SUPPLIED MATERIAL:
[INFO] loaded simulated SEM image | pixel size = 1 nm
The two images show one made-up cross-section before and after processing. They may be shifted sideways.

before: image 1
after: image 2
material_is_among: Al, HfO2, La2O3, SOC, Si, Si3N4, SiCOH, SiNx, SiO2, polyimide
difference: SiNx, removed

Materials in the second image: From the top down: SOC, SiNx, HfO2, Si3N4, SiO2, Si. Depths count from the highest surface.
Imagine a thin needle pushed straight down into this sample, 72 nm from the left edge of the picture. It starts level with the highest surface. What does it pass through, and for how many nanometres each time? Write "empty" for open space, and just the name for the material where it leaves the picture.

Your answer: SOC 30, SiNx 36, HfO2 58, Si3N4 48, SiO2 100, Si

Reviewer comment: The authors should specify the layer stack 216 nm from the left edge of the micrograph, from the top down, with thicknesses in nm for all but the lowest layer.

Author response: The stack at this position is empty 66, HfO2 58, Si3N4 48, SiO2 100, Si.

WORK ITEM: Each line above is to be repeated exactly.

WRITTEN ANSWER:
[INFO] loaded simulated SEM image | pixel size = 1 nm
The two images show one made-up cross-section before and after processing. They may be shifted sideways.

before: image 1
after: image 2
material_is_among: Al, HfO2, La2O3, SOC, Si, Si3N4, SiCOH, SiNx, SiO2, polyimide
difference: SiNx, removed

Materials in the second image: From the top down: SOC, SiNx, HfO2, Si3N4, SiO2, Si. Depths count from the highest surface.
Imagine a thin needle pushed straight down into this sample, 72 nm from the left edge of the picture. It starts level with the highest surface. What does it pass through, and for how many nanometres each time? Write "empty" for open space, and just the name for the material where it leaves the picture.

Your answer: SOC 30, SiNx 36, HfO2 58, Si3N4 48, SiO2 100, Si

Reviewer comment: The authors should specify the layer stack 216 nm from the left edge of the micrograph, from the top down, with thicknesses in nm for all but the lowest layer.

Author response: The stack at this position is empty 66, HfO2 58, Si3N4 48, SiO2 100, Si.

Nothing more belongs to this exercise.